· · ·

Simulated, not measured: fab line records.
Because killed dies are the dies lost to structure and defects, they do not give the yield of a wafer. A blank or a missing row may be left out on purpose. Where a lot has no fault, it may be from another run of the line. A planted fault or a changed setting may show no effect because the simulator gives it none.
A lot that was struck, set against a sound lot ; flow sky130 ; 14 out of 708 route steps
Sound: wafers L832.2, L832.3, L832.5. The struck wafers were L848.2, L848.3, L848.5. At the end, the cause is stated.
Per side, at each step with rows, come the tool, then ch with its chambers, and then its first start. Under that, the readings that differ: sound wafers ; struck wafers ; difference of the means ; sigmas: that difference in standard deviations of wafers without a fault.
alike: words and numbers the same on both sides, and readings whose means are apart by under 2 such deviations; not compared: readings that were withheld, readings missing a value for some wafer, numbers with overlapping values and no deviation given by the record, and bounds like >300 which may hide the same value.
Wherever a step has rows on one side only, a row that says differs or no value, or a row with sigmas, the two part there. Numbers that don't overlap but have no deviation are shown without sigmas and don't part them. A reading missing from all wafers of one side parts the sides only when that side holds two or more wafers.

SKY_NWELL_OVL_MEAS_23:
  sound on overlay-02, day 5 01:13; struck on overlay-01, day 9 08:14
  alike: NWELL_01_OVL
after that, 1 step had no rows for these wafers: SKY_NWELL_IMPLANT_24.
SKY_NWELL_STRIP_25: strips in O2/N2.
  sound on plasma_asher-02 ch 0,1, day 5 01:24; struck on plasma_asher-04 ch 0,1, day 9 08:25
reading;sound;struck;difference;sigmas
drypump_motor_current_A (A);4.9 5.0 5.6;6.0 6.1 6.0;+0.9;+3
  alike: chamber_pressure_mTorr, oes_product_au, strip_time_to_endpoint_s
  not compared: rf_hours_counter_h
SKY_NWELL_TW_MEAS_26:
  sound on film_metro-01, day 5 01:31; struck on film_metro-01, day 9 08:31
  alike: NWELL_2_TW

· · ·

__Required action__. Starting at the top of the listing above, repeat every line exactly until the line that contains "A lot that was" has been repeated too.

__Task answer__.
Simulated, not measured: fab line records.
Because killed dies are the dies lost to structure and defects, they do not give the yield of a wafer. A blank or a missing row may be left out on purpose. Where a lot has no fault, it may be from another run of the line. A planted fault or a changed setting may show no effect because the simulator gives it none.
A lot that was struck, set against a sound lot ; flow sky130 ; 14 out of 708 route steps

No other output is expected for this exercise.